EXERCISE | Begin with the first line of the entries below. Copy each line exactly, stopping after the one that contains "Only some runs".

══════

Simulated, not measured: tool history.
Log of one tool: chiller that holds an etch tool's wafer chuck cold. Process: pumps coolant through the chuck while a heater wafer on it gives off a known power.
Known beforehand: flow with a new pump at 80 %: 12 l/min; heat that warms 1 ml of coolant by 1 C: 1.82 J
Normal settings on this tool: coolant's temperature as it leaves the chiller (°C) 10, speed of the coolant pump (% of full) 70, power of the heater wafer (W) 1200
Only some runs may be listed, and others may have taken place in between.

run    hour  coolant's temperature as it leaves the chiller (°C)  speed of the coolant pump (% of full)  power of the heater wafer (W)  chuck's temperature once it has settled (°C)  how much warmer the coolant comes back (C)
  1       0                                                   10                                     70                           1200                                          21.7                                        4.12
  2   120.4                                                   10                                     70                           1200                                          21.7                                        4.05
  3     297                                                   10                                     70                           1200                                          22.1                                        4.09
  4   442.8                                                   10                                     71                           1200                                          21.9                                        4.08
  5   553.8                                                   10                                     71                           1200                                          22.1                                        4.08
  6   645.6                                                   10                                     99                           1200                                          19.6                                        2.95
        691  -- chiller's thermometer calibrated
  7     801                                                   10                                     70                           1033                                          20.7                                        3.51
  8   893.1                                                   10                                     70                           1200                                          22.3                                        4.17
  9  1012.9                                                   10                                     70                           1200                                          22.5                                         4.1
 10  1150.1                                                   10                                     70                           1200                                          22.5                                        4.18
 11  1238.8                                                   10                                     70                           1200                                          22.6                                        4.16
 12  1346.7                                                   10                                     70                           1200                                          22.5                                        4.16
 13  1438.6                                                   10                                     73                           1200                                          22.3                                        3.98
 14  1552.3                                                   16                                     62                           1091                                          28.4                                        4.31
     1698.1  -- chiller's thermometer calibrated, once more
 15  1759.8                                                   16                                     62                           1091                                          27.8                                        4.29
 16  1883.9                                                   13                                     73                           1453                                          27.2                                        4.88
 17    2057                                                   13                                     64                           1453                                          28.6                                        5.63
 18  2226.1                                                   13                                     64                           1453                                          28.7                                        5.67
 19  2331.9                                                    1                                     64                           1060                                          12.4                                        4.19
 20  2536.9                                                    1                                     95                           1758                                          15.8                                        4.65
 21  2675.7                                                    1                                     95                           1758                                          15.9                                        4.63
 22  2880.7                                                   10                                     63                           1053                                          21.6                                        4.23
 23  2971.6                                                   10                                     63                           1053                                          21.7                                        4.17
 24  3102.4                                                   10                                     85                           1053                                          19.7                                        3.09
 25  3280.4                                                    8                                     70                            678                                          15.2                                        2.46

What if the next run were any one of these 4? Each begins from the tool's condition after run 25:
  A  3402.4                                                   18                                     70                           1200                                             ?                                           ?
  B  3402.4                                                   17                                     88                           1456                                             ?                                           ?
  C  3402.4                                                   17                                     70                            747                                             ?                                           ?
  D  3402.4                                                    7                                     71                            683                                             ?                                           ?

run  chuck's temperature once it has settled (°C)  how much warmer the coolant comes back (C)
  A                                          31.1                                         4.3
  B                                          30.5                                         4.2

══════

TASK RESULT |
Simulated, not measured: tool history.
Log of one tool: chiller that holds an etch tool's wafer chuck cold. Process: pumps coolant through the chuck while a heater wafer on it gives off a known power.
Known beforehand: flow with a new pump at 80 %: 12 l/min; heat that warms 1 ml of coolant by 1 C: 1.82 J
Normal settings on this tool: coolant's temperature as it leaves the chiller (°C) 10, speed of the coolant pump (% of full) 70, power of the heater wafer (W) 1200
Only some runs may be listed, and others may have taken place in between.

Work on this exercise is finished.